--- Records provided Enclosed Below ---
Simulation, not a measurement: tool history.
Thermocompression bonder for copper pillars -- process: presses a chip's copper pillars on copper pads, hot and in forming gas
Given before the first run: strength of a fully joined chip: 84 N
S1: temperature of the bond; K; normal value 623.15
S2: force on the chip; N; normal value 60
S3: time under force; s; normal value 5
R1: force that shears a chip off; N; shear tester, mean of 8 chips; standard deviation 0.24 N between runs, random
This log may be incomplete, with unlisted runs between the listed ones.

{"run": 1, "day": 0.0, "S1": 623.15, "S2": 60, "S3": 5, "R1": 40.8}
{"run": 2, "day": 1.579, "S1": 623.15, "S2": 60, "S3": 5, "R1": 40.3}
--- End of Enclosed Records provided ---

* **Brief**:
Repeat the records above in full, word for word.

* **Written solution**:
Simulation, not a measurement: tool history.
Thermocompression bonder for copper pillars -- process: presses a chip's copper pillars on copper pads, hot and in forming gas
Given before the first run: strength of a fully joined chip: 84 N
S1: temperature of the bond; K; normal value 623.15
S2: force on the chip; N; normal value 60
S3: time under force; s; normal value 5
R1: force that shears a chip off; N; shear tester, mean of 8 chips; standard deviation 0.24 N between runs, random
This log may be incomplete, with unlisted runs between the listed ones.

{"run": 1, "day": 0.0, "S1": 623.15, "S2": 60, "S3": 5, "R1": 40.8}
{"run": 2, "day": 1.579, "S1": 623.15, "S2": 60, "S3": 5, "R1": 40.3}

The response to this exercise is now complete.